#### AVAILABLE DATA ####

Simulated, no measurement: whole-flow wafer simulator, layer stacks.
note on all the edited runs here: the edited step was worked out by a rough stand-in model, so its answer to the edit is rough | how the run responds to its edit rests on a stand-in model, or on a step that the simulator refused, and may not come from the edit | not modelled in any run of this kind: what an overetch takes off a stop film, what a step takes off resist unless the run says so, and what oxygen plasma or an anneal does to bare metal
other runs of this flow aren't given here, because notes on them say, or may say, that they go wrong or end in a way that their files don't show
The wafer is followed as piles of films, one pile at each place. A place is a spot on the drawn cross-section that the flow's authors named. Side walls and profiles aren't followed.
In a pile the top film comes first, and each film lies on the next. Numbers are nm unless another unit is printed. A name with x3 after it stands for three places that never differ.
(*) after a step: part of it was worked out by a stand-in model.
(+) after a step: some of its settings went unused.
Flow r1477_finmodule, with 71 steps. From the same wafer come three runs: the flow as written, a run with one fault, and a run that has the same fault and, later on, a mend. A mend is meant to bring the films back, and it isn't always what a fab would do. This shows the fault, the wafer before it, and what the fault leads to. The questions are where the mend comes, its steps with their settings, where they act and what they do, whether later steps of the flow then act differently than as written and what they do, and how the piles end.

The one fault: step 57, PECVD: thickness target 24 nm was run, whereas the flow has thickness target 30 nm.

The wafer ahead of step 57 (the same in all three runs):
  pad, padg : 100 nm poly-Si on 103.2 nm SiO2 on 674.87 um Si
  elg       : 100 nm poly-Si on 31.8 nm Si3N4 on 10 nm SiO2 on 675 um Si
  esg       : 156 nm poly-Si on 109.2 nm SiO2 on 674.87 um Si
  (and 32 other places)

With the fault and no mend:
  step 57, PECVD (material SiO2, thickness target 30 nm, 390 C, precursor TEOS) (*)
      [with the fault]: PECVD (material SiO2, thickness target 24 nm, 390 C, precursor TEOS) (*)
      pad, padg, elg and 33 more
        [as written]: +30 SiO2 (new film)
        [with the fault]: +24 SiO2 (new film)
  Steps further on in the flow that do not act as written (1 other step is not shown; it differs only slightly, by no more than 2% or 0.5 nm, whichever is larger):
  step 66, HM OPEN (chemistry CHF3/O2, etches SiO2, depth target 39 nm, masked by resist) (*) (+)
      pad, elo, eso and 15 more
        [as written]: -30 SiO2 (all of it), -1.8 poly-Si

####

- [ASSIGNMENT]
Reproduce, character for character, only the lines of the preceding data that start at the line with "on 675 um Si" and end at the line with "[with the fault]: +24 SiO2 (new film)", both included.

- [REPLY]
  elg       : 100 nm poly-Si on 31.8 nm Si3N4 on 10 nm SiO2 on 675 um Si
  esg       : 156 nm poly-Si on 109.2 nm SiO2 on 674.87 um Si
  (and 32 other places)

With the fault and no mend:
  step 57, PECVD (material SiO2, thickness target 30 nm, 390 C, precursor TEOS) (*)
      [with the fault]: PECVD (material SiO2, thickness target 24 nm, 390 C, precursor TEOS) (*)
      pad, padg, elg and 33 more
        [as written]: +30 SiO2 (new film)
        [with the fault]: +24 SiO2 (new film)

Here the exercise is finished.